- _TASK ITEM_
Below is a listing. Write out exactly its lines between the one holding "Cross-sectional view cut" and the one holding "You can add", inclusive.

- _STORED DATA_
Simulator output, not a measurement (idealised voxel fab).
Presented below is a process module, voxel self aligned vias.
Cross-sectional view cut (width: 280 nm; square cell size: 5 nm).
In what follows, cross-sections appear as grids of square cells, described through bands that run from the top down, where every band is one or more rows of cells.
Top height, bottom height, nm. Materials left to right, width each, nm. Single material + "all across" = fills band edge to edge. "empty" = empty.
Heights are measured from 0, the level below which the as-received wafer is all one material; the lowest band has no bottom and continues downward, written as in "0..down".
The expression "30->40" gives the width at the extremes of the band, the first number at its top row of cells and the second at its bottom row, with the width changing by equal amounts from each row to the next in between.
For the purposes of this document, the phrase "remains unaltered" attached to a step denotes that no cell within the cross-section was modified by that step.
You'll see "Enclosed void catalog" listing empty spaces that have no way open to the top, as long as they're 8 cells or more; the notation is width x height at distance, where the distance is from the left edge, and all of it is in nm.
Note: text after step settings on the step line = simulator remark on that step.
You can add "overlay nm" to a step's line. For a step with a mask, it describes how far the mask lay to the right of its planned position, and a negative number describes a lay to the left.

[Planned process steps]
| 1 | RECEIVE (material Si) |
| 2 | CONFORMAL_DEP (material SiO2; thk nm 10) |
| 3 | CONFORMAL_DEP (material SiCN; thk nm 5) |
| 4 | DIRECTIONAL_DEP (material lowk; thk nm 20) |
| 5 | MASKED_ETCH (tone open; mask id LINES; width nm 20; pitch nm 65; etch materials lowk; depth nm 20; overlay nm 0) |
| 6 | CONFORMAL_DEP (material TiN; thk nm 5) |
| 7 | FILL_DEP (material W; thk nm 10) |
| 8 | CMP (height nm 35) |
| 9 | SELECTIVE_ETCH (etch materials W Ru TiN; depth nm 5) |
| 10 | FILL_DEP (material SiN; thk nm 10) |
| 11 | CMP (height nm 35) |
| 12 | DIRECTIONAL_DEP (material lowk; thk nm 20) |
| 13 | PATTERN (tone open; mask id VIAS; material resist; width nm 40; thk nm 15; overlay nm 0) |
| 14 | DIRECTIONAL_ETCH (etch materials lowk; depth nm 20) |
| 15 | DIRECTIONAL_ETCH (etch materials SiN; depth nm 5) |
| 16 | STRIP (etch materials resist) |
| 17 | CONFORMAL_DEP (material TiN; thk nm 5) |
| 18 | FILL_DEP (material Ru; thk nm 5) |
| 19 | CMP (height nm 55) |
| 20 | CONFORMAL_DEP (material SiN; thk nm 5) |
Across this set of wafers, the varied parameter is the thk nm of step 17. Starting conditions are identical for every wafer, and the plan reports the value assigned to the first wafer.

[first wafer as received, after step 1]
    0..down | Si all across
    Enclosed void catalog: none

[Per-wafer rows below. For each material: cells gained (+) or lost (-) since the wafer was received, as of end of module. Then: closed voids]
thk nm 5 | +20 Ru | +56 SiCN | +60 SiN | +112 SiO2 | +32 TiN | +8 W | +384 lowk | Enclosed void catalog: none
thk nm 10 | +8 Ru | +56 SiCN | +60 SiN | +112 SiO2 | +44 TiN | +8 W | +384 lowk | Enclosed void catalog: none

- _TASK RESULT_
Cross-sectional view cut (width: 280 nm; square cell size: 5 nm).
In what follows, cross-sections appear as grids of square cells, described through bands that run from the top down, where every band is one or more rows of cells.
Top height, bottom height, nm. Materials left to right, width each, nm. Single material + "all across" = fills band edge to edge. "empty" = empty.
Heights are measured from 0, the level below which the as-received wafer is all one material; the lowest band has no bottom and continues downward, written as in "0..down".
The expression "30->40" gives the width at the extremes of the band, the first number at its top row of cells and the second at its bottom row, with the width changing by equal amounts from each row to the next in between.
For the purposes of this document, the phrase "remains unaltered" attached to a step denotes that no cell within the cross-section was modified by that step.
You'll see "Enclosed void catalog" listing empty spaces that have no way open to the top, as long as they're 8 cells or more; the notation is width x height at distance, where the distance is from the left edge, and all of it is in nm.
Note: text after step settings on the step line = simulator remark on that step.
You can add "overlay nm" to a step's line. For a step with a mask, it describes how far the mask lay to the right of its planned position, and a negative number describes a lay to the left.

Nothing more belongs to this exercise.